For this exercise, repeat the listing below from its first line through the line containing "raised or low", exactly as written.

EXCERPTED DATA Block Start
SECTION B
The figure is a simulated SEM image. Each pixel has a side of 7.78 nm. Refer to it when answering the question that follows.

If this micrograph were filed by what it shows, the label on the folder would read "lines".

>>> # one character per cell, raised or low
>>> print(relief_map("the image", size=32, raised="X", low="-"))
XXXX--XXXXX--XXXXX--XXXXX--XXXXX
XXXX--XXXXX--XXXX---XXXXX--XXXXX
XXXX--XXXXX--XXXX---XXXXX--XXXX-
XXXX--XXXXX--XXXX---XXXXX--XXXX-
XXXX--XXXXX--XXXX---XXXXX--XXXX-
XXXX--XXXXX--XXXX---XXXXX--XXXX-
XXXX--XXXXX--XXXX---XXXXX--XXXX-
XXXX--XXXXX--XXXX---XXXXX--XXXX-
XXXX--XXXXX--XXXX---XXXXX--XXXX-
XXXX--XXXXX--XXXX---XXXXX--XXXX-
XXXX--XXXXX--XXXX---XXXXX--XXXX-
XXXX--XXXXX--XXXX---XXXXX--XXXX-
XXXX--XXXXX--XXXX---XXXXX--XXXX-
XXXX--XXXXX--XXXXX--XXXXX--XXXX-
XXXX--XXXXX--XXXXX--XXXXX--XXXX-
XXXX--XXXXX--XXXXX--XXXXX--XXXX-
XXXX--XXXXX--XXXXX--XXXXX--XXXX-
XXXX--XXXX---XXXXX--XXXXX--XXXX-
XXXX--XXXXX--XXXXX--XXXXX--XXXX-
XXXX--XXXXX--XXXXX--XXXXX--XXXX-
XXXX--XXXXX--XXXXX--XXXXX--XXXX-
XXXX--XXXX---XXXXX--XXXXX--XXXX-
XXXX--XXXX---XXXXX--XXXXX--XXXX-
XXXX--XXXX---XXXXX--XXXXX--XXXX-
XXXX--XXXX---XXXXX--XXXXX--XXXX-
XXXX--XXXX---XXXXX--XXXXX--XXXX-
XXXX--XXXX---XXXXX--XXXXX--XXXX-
EXCERPTED DATA Block End

* EXERCISE SOLUTION:
SECTION B
The figure is a simulated SEM image. Each pixel has a side of 7.78 nm. Refer to it when answering the question that follows.

If this micrograph were filed by what it shows, the label on the folder would read "lines".

>>> # one character per cell, raised or low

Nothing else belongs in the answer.